DATASET RECORDS>
----------------------------------------

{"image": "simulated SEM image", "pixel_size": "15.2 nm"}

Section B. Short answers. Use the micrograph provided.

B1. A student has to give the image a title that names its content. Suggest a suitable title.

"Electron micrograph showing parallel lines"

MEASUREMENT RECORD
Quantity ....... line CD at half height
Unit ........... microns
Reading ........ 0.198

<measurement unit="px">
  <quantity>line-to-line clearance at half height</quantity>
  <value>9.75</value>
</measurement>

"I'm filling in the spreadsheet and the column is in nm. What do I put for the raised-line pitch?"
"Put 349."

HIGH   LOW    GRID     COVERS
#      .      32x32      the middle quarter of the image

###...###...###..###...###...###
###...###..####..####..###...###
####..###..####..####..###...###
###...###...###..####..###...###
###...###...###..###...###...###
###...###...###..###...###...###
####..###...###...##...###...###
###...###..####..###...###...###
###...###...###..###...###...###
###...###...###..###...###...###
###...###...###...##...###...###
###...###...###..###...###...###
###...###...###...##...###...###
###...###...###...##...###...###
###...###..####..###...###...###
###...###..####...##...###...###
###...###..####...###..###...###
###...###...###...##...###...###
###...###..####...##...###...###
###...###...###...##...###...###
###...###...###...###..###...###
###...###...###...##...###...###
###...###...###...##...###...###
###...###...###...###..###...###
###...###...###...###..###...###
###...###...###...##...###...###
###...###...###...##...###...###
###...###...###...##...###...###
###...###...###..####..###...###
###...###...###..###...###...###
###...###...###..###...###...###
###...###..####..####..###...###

----------------------------------------

BRIEF> Please copy only these lines, exactly: the first line of the records through the line containing "of the image", ends included.

ANSWER AREA>
{"image": "simulated SEM image", "pixel_size": "15.2 nm"}

Section B. Short answers. Use the micrograph provided.

B1. A student has to give the image a title that names its content. Suggest a suitable title.

"Electron micrograph showing parallel lines"

MEASUREMENT RECORD
Quantity ....... line CD at half height
Unit ........... microns
Reading ........ 0.198

<measurement unit="px">
  <quantity>line-to-line clearance at half height</quantity>
  <value>9.75</value>
</measurement>

"I'm filling in the spreadsheet and the column is in nm. What do I put for the raised-line pitch?"
"Put 349."

HIGH   LOW    GRID     COVERS
#      .      32x32      the middle quarter of the image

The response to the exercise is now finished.